---+---

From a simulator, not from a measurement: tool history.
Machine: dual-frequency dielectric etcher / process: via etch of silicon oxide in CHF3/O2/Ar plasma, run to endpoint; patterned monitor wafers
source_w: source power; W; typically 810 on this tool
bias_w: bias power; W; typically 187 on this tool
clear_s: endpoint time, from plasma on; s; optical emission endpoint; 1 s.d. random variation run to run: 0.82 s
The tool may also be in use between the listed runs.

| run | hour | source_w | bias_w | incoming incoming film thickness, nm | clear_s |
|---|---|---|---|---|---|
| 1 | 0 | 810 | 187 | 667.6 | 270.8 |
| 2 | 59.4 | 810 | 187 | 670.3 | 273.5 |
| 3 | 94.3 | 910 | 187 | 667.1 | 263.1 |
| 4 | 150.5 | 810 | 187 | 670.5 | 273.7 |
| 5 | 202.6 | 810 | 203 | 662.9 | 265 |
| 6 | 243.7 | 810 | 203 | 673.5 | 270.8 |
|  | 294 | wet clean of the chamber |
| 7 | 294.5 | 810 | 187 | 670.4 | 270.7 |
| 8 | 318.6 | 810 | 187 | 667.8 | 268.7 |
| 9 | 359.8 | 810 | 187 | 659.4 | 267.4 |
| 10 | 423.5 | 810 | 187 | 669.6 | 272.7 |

---+---

> Activity
Transcribe all of the entries without alteration.

> Result
From a simulator, not from a measurement: tool history.
Machine: dual-frequency dielectric etcher / process: via etch of silicon oxide in CHF3/O2/Ar plasma, run to endpoint; patterned monitor wafers
source_w: source power; W; typically 810 on this tool
bias_w: bias power; W; typically 187 on this tool
clear_s: endpoint time, from plasma on; s; optical emission endpoint; 1 s.d. random variation run to run: 0.82 s
The tool may also be in use between the listed runs.

| run | hour | source_w | bias_w | incoming incoming film thickness, nm | clear_s |
|---|---|---|---|---|---|
| 1 | 0 | 810 | 187 | 667.6 | 270.8 |
| 2 | 59.4 | 810 | 187 | 670.3 | 273.5 |
| 3 | 94.3 | 910 | 187 | 667.1 | 263.1 |
| 4 | 150.5 | 810 | 187 | 670.5 | 273.7 |
| 5 | 202.6 | 810 | 203 | 662.9 | 265 |
| 6 | 243.7 | 810 | 203 | 673.5 | 270.8 |
|  | 294 | wet clean of the chamber |
| 7 | 294.5 | 810 | 187 | 670.4 | 270.7 |
| 8 | 318.6 | 810 | 187 | 667.8 | 268.7 |
| 9 | 359.8 | 810 | 187 | 659.4 | 267.4 |
| 10 | 423.5 | 810 | 187 | 669.6 | 272.7 |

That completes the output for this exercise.